▬▬▬▬▬▬

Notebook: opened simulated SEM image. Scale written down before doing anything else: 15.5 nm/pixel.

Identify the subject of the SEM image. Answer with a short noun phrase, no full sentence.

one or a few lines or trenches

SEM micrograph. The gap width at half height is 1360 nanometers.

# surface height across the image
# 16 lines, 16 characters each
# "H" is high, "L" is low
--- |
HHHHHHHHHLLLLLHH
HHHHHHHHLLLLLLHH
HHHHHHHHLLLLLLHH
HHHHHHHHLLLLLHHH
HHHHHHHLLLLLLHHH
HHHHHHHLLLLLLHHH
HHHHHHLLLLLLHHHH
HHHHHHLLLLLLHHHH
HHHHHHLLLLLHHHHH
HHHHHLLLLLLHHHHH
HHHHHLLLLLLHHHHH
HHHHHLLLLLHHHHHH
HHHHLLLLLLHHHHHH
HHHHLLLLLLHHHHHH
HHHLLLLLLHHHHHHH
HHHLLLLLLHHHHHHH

▬▬▬▬▬▬

From the records above, extract exactly and only the lines that begin at the line with "Identify the subject" and stop after the line with "# 16 lines, 16 characters each".

Written reply
Identify the subject of the SEM image. Answer with a short noun phrase, no full sentence.

one or a few lines or trenches

SEM micrograph. The gap width at half height is 1360 nanometers.

# surface height across the image
# 16 lines, 16 characters each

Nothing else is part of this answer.